» DATA RECORDS
┌────────
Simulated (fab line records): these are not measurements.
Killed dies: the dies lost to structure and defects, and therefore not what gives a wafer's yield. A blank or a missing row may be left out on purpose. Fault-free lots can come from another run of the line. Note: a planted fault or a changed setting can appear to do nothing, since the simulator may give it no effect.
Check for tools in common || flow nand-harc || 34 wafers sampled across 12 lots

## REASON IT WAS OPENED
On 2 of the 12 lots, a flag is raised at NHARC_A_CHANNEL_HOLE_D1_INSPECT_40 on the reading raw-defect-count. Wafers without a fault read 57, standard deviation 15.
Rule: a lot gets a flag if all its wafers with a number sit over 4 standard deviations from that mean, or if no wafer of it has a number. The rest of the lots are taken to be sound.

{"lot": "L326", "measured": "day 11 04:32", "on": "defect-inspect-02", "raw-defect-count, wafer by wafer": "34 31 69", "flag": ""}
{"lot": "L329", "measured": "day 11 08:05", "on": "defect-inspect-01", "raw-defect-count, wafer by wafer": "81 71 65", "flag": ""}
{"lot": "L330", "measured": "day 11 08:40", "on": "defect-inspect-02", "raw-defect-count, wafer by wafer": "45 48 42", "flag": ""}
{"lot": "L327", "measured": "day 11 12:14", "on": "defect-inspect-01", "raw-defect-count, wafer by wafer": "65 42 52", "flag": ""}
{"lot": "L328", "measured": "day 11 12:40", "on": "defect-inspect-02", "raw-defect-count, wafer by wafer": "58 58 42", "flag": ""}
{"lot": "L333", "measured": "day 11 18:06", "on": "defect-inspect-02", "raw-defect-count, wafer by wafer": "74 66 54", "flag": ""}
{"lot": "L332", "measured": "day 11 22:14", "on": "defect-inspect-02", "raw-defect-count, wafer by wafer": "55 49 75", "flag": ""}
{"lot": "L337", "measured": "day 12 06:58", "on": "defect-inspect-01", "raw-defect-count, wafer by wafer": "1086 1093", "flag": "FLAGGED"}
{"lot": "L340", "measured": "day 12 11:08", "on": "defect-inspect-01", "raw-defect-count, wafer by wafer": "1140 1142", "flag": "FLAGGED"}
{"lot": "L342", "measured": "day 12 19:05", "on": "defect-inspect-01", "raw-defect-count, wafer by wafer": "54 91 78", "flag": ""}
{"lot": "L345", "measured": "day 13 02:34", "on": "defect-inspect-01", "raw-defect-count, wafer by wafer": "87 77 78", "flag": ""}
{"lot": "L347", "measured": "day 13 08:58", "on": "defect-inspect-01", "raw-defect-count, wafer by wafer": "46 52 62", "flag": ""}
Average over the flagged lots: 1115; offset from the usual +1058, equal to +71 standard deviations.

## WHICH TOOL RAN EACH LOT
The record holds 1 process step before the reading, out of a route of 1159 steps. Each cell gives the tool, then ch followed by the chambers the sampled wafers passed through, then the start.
└────────

» TASK ITEM
Going back to the entries above, set down exactly the lines that begin at the one with "Average over the" and end at the one with "## WHICH TOOL RAN EACH LOT", both included, and nothing else.

» EXPECTED ANSWER
Average over the flagged lots: 1115; offset from the usual +1058, equal to +71 standard deviations.

## WHICH TOOL RAN EACH LOT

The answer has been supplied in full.